▶ _WORK REQUEST_
Using the entries that follow, write out the line containing "C1: hours since the thermometer was replaced", the line containing "R3: thickness taken", and every line between them, exactly and nothing else.

▶ _DATASET RECORDS_
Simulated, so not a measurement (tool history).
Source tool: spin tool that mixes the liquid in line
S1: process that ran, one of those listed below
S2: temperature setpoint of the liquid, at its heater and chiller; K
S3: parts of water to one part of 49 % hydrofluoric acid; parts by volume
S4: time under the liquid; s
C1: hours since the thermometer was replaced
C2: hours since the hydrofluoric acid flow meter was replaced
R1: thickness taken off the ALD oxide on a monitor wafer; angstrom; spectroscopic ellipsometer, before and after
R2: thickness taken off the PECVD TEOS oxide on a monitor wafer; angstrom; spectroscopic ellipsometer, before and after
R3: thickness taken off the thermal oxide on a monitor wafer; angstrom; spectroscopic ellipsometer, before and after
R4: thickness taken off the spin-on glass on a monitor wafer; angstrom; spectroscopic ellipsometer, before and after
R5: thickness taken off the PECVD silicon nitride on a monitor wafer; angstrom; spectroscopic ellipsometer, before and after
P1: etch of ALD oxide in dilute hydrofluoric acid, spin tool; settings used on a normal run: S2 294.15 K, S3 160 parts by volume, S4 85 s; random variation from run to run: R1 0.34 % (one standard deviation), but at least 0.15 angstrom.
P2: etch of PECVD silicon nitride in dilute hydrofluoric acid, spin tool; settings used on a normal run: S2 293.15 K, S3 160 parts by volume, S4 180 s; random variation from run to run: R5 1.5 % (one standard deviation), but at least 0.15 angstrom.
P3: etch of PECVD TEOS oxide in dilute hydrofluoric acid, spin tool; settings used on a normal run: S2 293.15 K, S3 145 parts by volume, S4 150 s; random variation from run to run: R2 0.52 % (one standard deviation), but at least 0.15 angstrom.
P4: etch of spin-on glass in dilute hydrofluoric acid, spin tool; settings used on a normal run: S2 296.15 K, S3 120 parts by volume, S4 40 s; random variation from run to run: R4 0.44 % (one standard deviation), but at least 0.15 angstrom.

▶ _RESPONSE BOX_
C1: hours since the thermometer was replaced
C2: hours since the hydrofluoric acid flow meter was replaced
R1: thickness taken off the ALD oxide on a monitor wafer; angstrom; spectroscopic ellipsometer, before and after
R2: thickness taken off the PECVD TEOS oxide on a monitor wafer; angstrom; spectroscopic ellipsometer, before and after
R3: thickness taken off the thermal oxide on a monitor wafer; angstrom; spectroscopic ellipsometer, before and after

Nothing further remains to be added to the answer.